Activity:
Beginning with the opening line, set down each line of the material below exactly, stopping once the line with "Small offsets that" is done.

Provided information:
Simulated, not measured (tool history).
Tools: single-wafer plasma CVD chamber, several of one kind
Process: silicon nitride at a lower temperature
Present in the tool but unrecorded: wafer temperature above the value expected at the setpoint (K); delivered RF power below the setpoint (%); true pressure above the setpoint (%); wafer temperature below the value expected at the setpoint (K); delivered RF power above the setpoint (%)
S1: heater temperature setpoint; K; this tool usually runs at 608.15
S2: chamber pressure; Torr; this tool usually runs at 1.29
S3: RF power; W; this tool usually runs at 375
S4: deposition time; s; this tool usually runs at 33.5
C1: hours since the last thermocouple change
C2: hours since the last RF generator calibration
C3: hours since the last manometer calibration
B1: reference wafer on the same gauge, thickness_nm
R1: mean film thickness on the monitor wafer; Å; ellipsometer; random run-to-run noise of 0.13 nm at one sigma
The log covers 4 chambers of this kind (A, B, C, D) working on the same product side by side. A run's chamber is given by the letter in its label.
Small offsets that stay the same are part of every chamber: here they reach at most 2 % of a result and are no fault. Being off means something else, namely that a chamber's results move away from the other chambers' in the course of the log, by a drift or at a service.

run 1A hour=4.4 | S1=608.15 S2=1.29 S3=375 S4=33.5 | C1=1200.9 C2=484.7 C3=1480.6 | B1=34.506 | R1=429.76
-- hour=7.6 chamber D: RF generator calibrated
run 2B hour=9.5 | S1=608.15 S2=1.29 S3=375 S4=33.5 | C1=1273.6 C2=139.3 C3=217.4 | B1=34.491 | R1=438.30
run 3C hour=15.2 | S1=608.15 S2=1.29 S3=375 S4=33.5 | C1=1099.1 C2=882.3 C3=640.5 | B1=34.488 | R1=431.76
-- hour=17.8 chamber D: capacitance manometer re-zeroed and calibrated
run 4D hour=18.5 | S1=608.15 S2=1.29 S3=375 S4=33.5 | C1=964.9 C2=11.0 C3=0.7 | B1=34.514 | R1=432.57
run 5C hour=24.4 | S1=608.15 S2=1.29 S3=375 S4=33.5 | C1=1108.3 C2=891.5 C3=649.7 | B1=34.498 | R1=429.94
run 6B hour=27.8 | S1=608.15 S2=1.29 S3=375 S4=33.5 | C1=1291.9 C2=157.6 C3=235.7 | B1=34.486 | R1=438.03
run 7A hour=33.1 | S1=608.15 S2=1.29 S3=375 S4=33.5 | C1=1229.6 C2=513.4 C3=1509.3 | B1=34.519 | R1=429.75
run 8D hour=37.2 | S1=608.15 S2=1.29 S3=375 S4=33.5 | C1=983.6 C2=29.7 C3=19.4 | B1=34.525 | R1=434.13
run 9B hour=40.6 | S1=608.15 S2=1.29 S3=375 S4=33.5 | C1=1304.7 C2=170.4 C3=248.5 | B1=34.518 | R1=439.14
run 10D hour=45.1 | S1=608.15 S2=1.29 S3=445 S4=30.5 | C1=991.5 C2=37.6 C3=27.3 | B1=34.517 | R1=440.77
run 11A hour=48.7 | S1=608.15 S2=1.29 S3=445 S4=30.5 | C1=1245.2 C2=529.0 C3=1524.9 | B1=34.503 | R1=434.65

Problem solution:
Simulated, not measured (tool history).
Tools: single-wafer plasma CVD chamber, several of one kind
Process: silicon nitride at a lower temperature
Present in the tool but unrecorded: wafer temperature above the value expected at the setpoint (K); delivered RF power below the setpoint (%); true pressure above the setpoint (%); wafer temperature below the value expected at the setpoint (K); delivered RF power above the setpoint (%)
S1: heater temperature setpoint; K; this tool usually runs at 608.15
S2: chamber pressure; Torr; this tool usually runs at 1.29
S3: RF power; W; this tool usually runs at 375
S4: deposition time; s; this tool usually runs at 33.5
C1: hours since the last thermocouple change
C2: hours since the last RF generator calibration
C3: hours since the last manometer calibration
B1: reference wafer on the same gauge, thickness_nm
R1: mean film thickness on the monitor wafer; Å; ellipsometer; random run-to-run noise of 0.13 nm at one sigma
The log covers 4 chambers of this kind (A, B, C, D) working on the same product side by side. A run's chamber is given by the letter in its label.
Small offsets that stay the same are part of every chamber: here they reach at most 2 % of a result and are no fault. Being off means something else, namely that a chamber's results move away from the other chambers' in the course of the log, by a drift or at a service.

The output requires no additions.